▶ **BRIEF**
Records appear below. Give all of them again, exactly.

[[ STORED DATA open ]]
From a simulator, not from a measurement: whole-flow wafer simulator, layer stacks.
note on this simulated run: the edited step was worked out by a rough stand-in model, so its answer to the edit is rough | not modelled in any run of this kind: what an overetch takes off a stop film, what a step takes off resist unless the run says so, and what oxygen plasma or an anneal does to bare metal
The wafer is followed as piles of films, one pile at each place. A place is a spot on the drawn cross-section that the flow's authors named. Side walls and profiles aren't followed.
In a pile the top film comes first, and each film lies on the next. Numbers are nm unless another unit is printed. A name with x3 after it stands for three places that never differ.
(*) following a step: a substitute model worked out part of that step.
[[ STORED DATA closed ]]

▶ **TASK OUTPUT**
From a simulator, not from a measurement: whole-flow wafer simulator, layer stacks.
note on this simulated run: the edited step was worked out by a rough stand-in model, so its answer to the edit is rough | not modelled in any run of this kind: what an overetch takes off a stop film, what a step takes off resist unless the run says so, and what oxygen plasma or an anneal does to bare metal
The wafer is followed as piles of films, one pile at each place. A place is a spot on the drawn cross-section that the flow's authors named. Side walls and profiles aren't followed.
In a pile the top film comes first, and each film lies on the next. Numbers are nm unless another unit is printed. A name with x3 after it stands for three places that never differ.
(*) following a step: a substitute model worked out part of that step.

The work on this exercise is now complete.